○ ○ ○

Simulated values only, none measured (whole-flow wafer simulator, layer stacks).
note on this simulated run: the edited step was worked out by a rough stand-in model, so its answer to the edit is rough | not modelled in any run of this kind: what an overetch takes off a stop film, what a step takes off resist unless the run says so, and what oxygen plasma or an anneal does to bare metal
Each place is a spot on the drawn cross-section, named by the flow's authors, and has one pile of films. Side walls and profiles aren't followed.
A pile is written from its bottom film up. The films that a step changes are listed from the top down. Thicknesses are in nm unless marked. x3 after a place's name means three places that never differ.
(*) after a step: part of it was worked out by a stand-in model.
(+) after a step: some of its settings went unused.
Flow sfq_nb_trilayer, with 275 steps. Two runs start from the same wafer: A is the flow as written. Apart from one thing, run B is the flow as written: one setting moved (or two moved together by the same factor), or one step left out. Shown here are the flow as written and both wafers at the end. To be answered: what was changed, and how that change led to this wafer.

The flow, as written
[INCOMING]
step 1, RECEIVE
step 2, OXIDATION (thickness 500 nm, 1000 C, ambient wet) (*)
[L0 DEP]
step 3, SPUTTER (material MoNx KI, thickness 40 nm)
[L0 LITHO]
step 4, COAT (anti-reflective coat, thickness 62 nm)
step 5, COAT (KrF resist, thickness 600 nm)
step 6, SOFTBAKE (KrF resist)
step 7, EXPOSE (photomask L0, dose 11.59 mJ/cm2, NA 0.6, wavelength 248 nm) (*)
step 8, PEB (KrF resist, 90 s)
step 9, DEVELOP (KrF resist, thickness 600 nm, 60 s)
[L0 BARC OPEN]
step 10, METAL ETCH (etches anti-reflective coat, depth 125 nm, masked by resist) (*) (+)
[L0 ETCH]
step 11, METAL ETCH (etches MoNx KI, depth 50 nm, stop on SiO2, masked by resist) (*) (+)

○ ○ ○

Brief>
Using the records above, copy word for word the line with "note on this", the line with "Flow sfq_nb_trilayer, with", and every line between them.

Exercise result>
note on this simulated run: the edited step was worked out by a rough stand-in model, so its answer to the edit is rough | not modelled in any run of this kind: what an overetch takes off a stop film, what a step takes off resist unless the run says so, and what oxygen plasma or an anneal does to bare metal
Each place is a spot on the drawn cross-section, named by the flow's authors, and has one pile of films. Side walls and profiles aren't followed.
A pile is written from its bottom film up. The films that a step changes are listed from the top down. Thicknesses are in nm unless marked. x3 after a place's name means three places that never differ.
(*) after a step: part of it was worked out by a stand-in model.
(+) after a step: some of its settings went unused.
Flow sfq_nb_trilayer, with 275 steps. Two runs start from the same wafer: A is the flow as written. Apart from one thing, run B is the flow as written: one setting moved (or two moved together by the same factor), or one step left out. Shown here are the flow as written and both wafers at the end. To be answered: what was changed, and how that change led to this wafer.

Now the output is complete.